The data
*** Block opens ***
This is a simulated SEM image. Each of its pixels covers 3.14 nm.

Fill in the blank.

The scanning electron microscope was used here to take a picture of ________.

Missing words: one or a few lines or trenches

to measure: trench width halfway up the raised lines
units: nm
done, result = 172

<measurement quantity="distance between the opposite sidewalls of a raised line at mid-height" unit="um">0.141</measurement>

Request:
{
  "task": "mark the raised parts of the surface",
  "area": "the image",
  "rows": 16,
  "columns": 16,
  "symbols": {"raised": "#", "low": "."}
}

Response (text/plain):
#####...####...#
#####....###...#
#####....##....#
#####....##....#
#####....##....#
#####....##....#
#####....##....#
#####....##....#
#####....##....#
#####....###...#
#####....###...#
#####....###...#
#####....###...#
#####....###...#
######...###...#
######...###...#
*** Block closes ***

Work request
Write out again, exactly, the lines from the start of the entries up to and including the one with "done, result = 172". Nothing else belongs in the reply.

Your solution
This is a simulated SEM image. Each of its pixels covers 3.14 nm.

Fill in the blank.

The scanning electron microscope was used here to take a picture of ________.

Missing words: one or a few lines or trenches

to measure: trench width halfway up the raised lines
units: nm
done, result = 172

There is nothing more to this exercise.